▶ **Action item**: Every line in the listing below from the one with "Because killed dies" through the one with "start_h: the number" is to be reproduced exactly, both ends included; leave out the rest.

▶ **Data extract**:
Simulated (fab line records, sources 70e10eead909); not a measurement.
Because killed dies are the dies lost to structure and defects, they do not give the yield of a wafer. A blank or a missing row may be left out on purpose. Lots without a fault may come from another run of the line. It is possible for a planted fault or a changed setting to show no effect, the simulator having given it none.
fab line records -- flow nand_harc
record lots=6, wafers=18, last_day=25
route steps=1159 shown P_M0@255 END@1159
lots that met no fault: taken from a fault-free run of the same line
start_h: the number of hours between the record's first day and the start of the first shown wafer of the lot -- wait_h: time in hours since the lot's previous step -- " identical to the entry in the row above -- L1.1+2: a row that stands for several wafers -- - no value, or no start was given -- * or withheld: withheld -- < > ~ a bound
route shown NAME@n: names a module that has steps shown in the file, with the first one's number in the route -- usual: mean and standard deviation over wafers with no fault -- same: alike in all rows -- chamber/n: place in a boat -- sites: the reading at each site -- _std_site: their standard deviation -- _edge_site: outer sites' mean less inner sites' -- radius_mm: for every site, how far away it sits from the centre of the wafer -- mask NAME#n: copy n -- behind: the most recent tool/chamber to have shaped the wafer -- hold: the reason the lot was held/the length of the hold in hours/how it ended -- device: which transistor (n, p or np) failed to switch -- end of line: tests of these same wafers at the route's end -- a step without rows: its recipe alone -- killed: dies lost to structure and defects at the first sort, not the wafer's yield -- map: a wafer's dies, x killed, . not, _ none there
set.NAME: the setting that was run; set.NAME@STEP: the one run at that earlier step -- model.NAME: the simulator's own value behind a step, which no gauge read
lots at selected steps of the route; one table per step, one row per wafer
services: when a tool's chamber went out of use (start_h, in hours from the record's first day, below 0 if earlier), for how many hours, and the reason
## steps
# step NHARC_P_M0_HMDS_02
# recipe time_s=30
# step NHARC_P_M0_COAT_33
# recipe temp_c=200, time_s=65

▶ **Your solution**:
Because killed dies are the dies lost to structure and defects, they do not give the yield of a wafer. A blank or a missing row may be left out on purpose. Lots without a fault may come from another run of the line. It is possible for a planted fault or a changed setting to show no effect, the simulator having given it none.
fab line records -- flow nand_harc
record lots=6, wafers=18, last_day=25
route steps=1159 shown P_M0@255 END@1159
lots that met no fault: taken from a fault-free run of the same line
start_h: the number of hours between the record's first day and the start of the first shown wafer of the lot -- wait_h: time in hours since the lot's previous step -- " identical to the entry in the row above -- L1.1+2: a row that stands for several wafers -- - no value, or no start was given -- * or withheld: withheld -- < > ~ a bound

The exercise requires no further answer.